## Dataset entries:
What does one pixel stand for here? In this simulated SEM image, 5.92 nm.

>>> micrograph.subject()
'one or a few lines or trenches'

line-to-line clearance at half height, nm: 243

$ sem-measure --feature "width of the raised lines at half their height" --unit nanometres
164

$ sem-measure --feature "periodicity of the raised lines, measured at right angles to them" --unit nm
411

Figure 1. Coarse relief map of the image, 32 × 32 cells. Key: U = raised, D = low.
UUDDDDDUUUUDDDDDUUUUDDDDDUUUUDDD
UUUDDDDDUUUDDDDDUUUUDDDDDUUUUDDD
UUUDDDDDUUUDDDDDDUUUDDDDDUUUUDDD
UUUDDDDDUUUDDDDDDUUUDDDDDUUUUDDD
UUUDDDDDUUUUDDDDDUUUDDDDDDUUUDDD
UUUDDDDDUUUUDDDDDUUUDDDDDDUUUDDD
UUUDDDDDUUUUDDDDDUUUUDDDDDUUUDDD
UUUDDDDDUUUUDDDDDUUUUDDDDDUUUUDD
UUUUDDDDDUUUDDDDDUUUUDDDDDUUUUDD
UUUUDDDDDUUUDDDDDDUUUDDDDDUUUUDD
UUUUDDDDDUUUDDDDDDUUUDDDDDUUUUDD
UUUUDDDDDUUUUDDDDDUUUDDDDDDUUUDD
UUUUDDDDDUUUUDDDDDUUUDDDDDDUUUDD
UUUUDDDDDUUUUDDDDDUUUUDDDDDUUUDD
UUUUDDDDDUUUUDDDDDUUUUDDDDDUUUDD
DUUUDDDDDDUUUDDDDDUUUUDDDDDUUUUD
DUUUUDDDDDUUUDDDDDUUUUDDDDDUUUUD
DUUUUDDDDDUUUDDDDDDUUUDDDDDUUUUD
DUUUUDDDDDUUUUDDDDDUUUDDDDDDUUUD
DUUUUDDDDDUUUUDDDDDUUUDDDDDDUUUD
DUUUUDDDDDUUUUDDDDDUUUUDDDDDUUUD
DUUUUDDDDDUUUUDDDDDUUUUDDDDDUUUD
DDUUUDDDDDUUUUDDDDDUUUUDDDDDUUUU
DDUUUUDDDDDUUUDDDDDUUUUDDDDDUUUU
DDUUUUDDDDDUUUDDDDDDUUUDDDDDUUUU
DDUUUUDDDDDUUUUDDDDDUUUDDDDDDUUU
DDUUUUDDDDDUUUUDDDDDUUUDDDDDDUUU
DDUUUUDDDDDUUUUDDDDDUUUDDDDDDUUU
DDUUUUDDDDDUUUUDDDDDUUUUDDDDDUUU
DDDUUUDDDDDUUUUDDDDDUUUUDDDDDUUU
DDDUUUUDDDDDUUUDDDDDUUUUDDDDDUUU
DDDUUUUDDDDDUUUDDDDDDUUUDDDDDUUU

## Required action:
Start with the line above that contains "DDUUUUDDDDDUUUDDDDDUUUUDDDDDUUUU" and stop after the line that contains "DDDUUUUDDDDDUUUDDDDDUUUUDDDDDUUU". Output those lines exactly, and only those.

## Written reply:
DDUUUUDDDDDUUUDDDDDUUUUDDDDDUUUU
DDUUUUDDDDDUUUDDDDDDUUUDDDDDUUUU
DDUUUUDDDDDUUUUDDDDDUUUDDDDDDUUU
DDUUUUDDDDDUUUUDDDDDUUUDDDDDDUUU
DDUUUUDDDDDUUUUDDDDDUUUDDDDDDUUU
DDUUUUDDDDDUUUUDDDDDUUUUDDDDDUUU
DDDUUUDDDDDUUUUDDDDDUUUUDDDDDUUU
DDDUUUUDDDDDUUUDDDDDUUUUDDDDDUUU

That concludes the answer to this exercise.